==============================

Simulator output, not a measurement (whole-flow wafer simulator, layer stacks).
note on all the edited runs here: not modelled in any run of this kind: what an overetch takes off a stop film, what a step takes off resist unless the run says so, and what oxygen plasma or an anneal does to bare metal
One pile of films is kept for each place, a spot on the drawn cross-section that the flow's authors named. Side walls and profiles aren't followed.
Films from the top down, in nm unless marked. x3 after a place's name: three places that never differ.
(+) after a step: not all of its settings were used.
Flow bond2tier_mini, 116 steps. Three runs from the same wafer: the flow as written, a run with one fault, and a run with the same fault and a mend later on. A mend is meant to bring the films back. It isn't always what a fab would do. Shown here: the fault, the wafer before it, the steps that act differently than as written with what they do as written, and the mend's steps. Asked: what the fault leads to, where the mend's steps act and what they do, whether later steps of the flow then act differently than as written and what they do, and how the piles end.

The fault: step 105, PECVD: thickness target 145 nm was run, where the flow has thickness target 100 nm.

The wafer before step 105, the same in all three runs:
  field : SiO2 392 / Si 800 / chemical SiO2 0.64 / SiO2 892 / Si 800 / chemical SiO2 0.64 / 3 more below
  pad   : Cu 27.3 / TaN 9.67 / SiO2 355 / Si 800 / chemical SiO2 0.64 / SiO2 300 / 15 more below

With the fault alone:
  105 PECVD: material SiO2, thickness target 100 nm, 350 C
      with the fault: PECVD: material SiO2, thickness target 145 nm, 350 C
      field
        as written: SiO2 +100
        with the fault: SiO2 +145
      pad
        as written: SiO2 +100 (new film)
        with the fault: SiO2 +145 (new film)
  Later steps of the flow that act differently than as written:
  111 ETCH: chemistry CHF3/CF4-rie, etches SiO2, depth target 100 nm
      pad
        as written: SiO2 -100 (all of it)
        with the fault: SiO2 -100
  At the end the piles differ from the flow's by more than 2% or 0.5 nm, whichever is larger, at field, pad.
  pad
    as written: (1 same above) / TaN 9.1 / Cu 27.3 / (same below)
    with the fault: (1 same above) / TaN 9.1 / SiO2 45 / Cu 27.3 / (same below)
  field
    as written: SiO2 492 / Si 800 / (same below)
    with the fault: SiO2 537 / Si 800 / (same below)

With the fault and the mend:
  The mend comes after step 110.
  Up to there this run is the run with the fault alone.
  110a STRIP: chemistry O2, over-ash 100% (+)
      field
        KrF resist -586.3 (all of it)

==============================

• _EXERCISE_
Copy out each line of the data above, exactly, if it lies between the line holding "with the fault: (1" and the line holding "Up to there", inclusive; copy no other line.

• _PROBLEM SOLUTION_
    with the fault: (1 same above) / TaN 9.1 / SiO2 45 / Cu 27.3 / (same below)
  field
    as written: SiO2 492 / Si 800 / (same below)
    with the fault: SiO2 537 / Si 800 / (same below)

With the fault and the mend:
  The mend comes after step 110.
  Up to there this run is the run with the fault alone.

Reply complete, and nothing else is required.